BRIEF: Please print out every entry below, verbatim.

DATA FOR REVIEW:
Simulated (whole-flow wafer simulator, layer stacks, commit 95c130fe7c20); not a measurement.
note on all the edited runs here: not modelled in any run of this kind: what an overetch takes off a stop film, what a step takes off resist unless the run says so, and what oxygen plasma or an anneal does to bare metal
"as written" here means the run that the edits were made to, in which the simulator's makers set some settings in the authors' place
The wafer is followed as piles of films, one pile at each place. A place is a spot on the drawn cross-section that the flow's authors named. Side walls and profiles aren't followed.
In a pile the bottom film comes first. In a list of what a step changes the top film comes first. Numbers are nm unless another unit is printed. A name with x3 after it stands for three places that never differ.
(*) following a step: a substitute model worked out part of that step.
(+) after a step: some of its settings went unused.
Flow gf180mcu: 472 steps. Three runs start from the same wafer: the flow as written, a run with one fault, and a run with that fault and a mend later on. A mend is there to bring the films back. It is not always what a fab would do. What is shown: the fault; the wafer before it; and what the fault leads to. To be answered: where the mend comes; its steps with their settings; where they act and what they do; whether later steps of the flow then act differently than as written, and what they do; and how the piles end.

EXERCISE OUTPUT:
Simulated (whole-flow wafer simulator, layer stacks, commit 95c130fe7c20); not a measurement.
note on all the edited runs here: not modelled in any run of this kind: what an overetch takes off a stop film, what a step takes off resist unless the run says so, and what oxygen plasma or an anneal does to bare metal
"as written" here means the run that the edits were made to, in which the simulator's makers set some settings in the authors' place
The wafer is followed as piles of films, one pile at each place. A place is a spot on the drawn cross-section that the flow's authors named. Side walls and profiles aren't followed.
In a pile the bottom film comes first. In a list of what a step changes the top film comes first. Numbers are nm unless another unit is printed. A name with x3 after it stands for three places that never differ.
(*) following a step: a substitute model worked out part of that step.
(+) after a step: some of its settings went unused.
Flow gf180mcu: 472 steps. Three runs start from the same wafer: the flow as written, a run with one fault, and a run with that fault and a mend later on. A mend is there to bring the films back. It is not always what a fab would do. What is shown: the fault; the wafer before it; and what the fault leads to. To be answered: where the mend comes; its steps with their settings; where they act and what they do; whether later steps of the flow then act differently than as written, and what they do; and how the piles end.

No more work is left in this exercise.